>>>

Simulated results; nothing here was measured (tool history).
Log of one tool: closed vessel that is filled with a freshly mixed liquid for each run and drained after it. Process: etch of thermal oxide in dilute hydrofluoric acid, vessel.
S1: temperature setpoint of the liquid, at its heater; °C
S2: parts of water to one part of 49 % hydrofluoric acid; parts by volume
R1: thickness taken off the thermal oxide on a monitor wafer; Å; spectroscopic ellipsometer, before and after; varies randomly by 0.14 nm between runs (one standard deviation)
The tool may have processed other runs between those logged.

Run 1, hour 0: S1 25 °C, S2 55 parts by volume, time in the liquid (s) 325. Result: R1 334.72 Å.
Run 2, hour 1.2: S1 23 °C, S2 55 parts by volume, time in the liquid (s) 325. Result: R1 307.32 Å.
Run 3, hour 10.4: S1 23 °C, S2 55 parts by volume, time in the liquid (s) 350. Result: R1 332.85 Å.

<<<

§ **Task item**: Repeat every record exactly, so that nothing is lost or altered.

§ **Exercise solution**:
Simulated results; nothing here was measured (tool history).
Log of one tool: closed vessel that is filled with a freshly mixed liquid for each run and drained after it. Process: etch of thermal oxide in dilute hydrofluoric acid, vessel.
S1: temperature setpoint of the liquid, at its heater; °C
S2: parts of water to one part of 49 % hydrofluoric acid; parts by volume
R1: thickness taken off the thermal oxide on a monitor wafer; Å; spectroscopic ellipsometer, before and after; varies randomly by 0.14 nm between runs (one standard deviation)
The tool may have processed other runs between those logged.

Run 1, hour 0: S1 25 °C, S2 55 parts by volume, time in the liquid (s) 325. Result: R1 334.72 Å.
Run 2, hour 1.2: S1 23 °C, S2 55 parts by volume, time in the liquid (s) 325. Result: R1 307.32 Å.
Run 3, hour 10.4: S1 23 °C, S2 55 parts by volume, time in the liquid (s) 350. Result: R1 332.85 Å.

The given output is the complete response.